▶ DATA SHOWN:
· · ·

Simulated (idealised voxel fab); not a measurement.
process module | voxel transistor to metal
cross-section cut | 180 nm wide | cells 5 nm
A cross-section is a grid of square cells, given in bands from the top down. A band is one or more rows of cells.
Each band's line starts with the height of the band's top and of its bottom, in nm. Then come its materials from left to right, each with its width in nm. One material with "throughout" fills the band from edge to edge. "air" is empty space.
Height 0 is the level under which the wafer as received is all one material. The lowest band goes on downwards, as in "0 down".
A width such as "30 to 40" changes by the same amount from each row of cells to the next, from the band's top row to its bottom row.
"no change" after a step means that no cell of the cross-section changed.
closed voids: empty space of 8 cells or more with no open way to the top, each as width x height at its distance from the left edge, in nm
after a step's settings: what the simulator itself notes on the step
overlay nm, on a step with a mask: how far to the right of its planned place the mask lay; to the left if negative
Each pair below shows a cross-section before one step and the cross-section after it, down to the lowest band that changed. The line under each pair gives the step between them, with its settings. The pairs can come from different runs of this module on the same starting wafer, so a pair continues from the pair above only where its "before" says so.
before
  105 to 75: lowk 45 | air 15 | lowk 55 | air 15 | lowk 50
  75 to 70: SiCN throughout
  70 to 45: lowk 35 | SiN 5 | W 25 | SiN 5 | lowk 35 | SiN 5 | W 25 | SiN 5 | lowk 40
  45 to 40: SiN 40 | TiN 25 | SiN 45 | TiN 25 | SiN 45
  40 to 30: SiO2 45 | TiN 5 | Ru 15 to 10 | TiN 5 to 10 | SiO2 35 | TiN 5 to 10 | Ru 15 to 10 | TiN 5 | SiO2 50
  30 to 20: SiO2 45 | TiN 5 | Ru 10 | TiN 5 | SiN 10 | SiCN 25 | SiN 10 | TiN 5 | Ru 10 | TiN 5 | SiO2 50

· · ·

▶ TASK ITEM:
Above are the records. Copy the lines beginning at the one that has "closed voids: empty" and ending with the one that has "70 to 45: lowk", unchanged.

▶ TASK ANSWER:
closed voids: empty space of 8 cells or more with no open way to the top, each as width x height at its distance from the left edge, in nm
after a step's settings: what the simulator itself notes on the step
overlay nm, on a step with a mask: how far to the right of its planned place the mask lay; to the left if negative
Each pair below shows a cross-section before one step and the cross-section after it, down to the lowest band that changed. The line under each pair gives the step between them, with its settings. The pairs can come from different runs of this module on the same starting wafer, so a pair continues from the pair above only where its "before" says so.
before
  105 to 75: lowk 45 | air 15 | lowk 55 | air 15 | lowk 50
  75 to 70: SiCN throughout
  70 to 45: lowk 35 | SiN 5 | W 25 | SiN 5 | lowk 35 | SiN 5 | W 25 | SiN 5 | lowk 40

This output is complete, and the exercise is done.